- BRIEF -
Give the entries again exactly, every one of them.

··· RECORD EXTRACTS ···

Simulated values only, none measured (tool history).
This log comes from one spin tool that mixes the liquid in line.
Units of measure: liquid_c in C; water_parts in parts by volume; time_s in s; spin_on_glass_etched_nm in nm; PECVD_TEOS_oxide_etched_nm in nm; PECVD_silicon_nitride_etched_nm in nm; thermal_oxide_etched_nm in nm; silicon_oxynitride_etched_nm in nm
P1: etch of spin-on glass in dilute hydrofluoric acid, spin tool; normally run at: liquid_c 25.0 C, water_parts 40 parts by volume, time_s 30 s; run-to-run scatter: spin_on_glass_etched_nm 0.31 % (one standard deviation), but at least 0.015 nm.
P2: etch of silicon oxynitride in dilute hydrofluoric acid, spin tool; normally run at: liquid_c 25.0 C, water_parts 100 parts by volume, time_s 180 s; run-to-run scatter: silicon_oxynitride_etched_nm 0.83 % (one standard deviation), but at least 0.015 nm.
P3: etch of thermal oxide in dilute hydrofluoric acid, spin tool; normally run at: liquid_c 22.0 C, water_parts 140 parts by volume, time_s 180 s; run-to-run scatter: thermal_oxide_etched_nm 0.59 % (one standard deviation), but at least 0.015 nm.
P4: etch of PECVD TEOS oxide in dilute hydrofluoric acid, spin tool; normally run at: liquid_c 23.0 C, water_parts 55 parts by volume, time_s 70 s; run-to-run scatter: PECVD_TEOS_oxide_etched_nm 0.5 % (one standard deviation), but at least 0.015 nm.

···

- EXERCISE RESULT -
Simulated values only, none measured (tool history).
This log comes from one spin tool that mixes the liquid in line.
Units of measure: liquid_c in C; water_parts in parts by volume; time_s in s; spin_on_glass_etched_nm in nm; PECVD_TEOS_oxide_etched_nm in nm; PECVD_silicon_nitride_etched_nm in nm; thermal_oxide_etched_nm in nm; silicon_oxynitride_etched_nm in nm
P1: etch of spin-on glass in dilute hydrofluoric acid, spin tool; normally run at: liquid_c 25.0 C, water_parts 40 parts by volume, time_s 30 s; run-to-run scatter: spin_on_glass_etched_nm 0.31 % (one standard deviation), but at least 0.015 nm.
P2: etch of silicon oxynitride in dilute hydrofluoric acid, spin tool; normally run at: liquid_c 25.0 C, water_parts 100 parts by volume, time_s 180 s; run-to-run scatter: silicon_oxynitride_etched_nm 0.83 % (one standard deviation), but at least 0.015 nm.
P3: etch of thermal oxide in dilute hydrofluoric acid, spin tool; normally run at: liquid_c 22.0 C, water_parts 140 parts by volume, time_s 180 s; run-to-run scatter: thermal_oxide_etched_nm 0.59 % (one standard deviation), but at least 0.015 nm.
P4: etch of PECVD TEOS oxide in dilute hydrofluoric acid, spin tool; normally run at: liquid_c 23.0 C, water_parts 55 parts by volume, time_s 70 s; run-to-run scatter: PECVD_TEOS_oxide_etched_nm 0.5 % (one standard deviation), but at least 0.015 nm.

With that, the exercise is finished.